◆ **Action item**: Copy each line below exactly.

◆ **Provided material**:
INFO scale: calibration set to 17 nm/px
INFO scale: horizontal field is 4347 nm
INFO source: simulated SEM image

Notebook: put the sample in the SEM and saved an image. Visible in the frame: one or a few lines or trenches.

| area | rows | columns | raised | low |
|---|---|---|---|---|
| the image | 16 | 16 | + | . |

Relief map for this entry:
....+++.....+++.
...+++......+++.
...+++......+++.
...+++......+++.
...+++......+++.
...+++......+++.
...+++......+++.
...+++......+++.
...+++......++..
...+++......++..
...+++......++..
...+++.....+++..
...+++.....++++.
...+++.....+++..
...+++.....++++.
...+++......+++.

◆ **Task output**:
INFO scale: calibration set to 17 nm/px
INFO scale: horizontal field is 4347 nm
INFO source: simulated SEM image

Notebook: put the sample in the SEM and saved an image. Visible in the frame: one or a few lines or trenches.

| area | rows | columns | raised | low |
|---|---|---|---|---|
| the image | 16 | 16 | + | . |

Relief map for this entry:
....+++.....+++.
...+++......+++.
...+++......+++.
...+++......+++.
...+++......+++.
...+++......+++.
...+++......+++.
...+++......+++.
...+++......++..
...+++......++..
...+++......++..
...+++.....+++..
...+++.....++++.
...+++.....+++..
...+++.....++++.
...+++......+++.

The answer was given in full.